(BRIEF) Repeat only the lines below from the one containing "Your answer |" through the one containing "distance between a", inclusive, exactly as written.

(LISTED RECORDS)
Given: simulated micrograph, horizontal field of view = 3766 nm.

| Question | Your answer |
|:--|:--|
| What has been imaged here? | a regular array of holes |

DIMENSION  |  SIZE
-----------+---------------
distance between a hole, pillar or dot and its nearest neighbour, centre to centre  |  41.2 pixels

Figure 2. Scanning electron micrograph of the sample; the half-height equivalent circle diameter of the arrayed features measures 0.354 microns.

(WRITTEN RESPONSE)
| Question | Your answer |
|:--|:--|
| What has been imaged here? | a regular array of holes |

DIMENSION  |  SIZE
-----------+---------------
distance between a hole, pillar or dot and its nearest neighbour, centre to centre  |  41.2 pixels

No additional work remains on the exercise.